:::::

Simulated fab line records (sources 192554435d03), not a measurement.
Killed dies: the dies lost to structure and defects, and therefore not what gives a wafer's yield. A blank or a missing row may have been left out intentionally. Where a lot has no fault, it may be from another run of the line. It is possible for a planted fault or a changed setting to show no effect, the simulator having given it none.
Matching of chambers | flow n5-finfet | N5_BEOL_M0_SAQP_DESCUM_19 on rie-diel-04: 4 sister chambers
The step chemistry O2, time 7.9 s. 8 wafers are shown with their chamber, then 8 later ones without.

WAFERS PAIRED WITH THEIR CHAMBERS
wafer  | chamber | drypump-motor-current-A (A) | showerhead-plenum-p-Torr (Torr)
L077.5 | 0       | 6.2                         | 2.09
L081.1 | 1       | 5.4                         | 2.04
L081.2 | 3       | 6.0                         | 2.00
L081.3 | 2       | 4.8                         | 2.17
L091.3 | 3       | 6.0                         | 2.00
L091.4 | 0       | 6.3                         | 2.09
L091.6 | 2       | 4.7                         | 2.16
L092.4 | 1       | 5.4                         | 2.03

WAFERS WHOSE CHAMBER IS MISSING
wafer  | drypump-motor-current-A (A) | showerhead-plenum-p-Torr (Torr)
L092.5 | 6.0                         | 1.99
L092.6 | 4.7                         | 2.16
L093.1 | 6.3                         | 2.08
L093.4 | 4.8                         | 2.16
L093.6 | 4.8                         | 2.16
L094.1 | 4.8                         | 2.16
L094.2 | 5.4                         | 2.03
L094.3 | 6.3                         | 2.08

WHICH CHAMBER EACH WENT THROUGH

:::::

*Requirement:* Output the entries exactly. Leave nothing out.

*Your response:*
Simulated fab line records (sources 192554435d03), not a measurement.
Killed dies: the dies lost to structure and defects, and therefore not what gives a wafer's yield. A blank or a missing row may have been left out intentionally. Where a lot has no fault, it may be from another run of the line. It is possible for a planted fault or a changed setting to show no effect, the simulator having given it none.
Matching of chambers | flow n5-finfet | N5_BEOL_M0_SAQP_DESCUM_19 on rie-diel-04: 4 sister chambers
The step chemistry O2, time 7.9 s. 8 wafers are shown with their chamber, then 8 later ones without.

WAFERS PAIRED WITH THEIR CHAMBERS
wafer  | chamber | drypump-motor-current-A (A) | showerhead-plenum-p-Torr (Torr)
L077.5 | 0       | 6.2                         | 2.09
L081.1 | 1       | 5.4                         | 2.04
L081.2 | 3       | 6.0                         | 2.00
L081.3 | 2       | 4.8                         | 2.17
L091.3 | 3       | 6.0                         | 2.00
L091.4 | 0       | 6.3                         | 2.09
L091.6 | 2       | 4.7                         | 2.16
L092.4 | 1       | 5.4                         | 2.03

WAFERS WHOSE CHAMBER IS MISSING
wafer  | drypump-motor-current-A (A) | showerhead-plenum-p-Torr (Torr)
L092.5 | 6.0                         | 1.99
L092.6 | 4.7                         | 2.16
L093.1 | 6.3                         | 2.08
L093.4 | 4.8                         | 2.16
L093.6 | 4.8                         | 2.16
L094.1 | 4.8                         | 2.16
L094.2 | 5.4                         | 2.03
L094.3 | 6.3                         | 2.08

WHICH CHAMBER EACH WENT THROUGH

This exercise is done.